= Assignment =
Below are entries. Copy exactly the lines running from the line that holds "1. Kind of image: scanning" to the line that holds "What is the", with both ends included.

————————
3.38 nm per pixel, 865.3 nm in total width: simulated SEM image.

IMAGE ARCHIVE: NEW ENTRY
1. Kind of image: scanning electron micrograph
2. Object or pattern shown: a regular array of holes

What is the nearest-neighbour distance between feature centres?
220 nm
————————

= Problem solution =
1. Kind of image: scanning electron micrograph
2. Object or pattern shown: a regular array of holes

What is the nearest-neighbour distance between feature centres?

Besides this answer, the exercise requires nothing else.